WORK REQUEST = Output exactly the first line of the listing and each line after it, through the line that contains "Target values: thickness"; add nothing else.

--- DATA TO EXAMINE Enclosed Below ---
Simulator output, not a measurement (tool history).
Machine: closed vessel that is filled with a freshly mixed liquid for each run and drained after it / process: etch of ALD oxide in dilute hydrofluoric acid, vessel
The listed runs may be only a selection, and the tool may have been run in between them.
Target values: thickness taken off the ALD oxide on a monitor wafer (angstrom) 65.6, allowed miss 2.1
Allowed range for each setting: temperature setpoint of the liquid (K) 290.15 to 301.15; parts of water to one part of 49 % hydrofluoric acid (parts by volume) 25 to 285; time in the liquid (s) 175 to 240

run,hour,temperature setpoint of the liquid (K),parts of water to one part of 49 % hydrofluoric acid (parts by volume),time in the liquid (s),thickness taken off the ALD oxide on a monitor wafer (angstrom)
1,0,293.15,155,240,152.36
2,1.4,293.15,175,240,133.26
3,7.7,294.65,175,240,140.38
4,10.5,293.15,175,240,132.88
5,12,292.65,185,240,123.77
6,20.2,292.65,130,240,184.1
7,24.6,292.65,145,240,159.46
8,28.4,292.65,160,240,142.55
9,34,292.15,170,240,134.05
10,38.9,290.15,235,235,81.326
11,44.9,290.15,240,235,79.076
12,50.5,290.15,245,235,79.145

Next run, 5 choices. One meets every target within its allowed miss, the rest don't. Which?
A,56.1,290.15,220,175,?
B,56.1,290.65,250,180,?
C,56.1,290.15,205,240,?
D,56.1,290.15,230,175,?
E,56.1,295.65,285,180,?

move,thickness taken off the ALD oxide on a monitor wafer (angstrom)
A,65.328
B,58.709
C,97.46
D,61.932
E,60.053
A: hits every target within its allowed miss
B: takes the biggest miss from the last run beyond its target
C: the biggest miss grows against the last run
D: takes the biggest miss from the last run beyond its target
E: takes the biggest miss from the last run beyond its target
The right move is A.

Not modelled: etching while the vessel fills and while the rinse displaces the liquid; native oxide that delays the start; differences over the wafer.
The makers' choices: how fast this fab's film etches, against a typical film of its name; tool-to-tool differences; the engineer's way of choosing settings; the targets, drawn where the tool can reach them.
--- End of Enclosed DATA TO EXAMINE ---

EXERCISE RESPONSE =
Simulator output, not a measurement (tool history).
Machine: closed vessel that is filled with a freshly mixed liquid for each run and drained after it / process: etch of ALD oxide in dilute hydrofluoric acid, vessel
The listed runs may be only a selection, and the tool may have been run in between them.
Target values: thickness taken off the ALD oxide on a monitor wafer (angstrom) 65.6, allowed miss 2.1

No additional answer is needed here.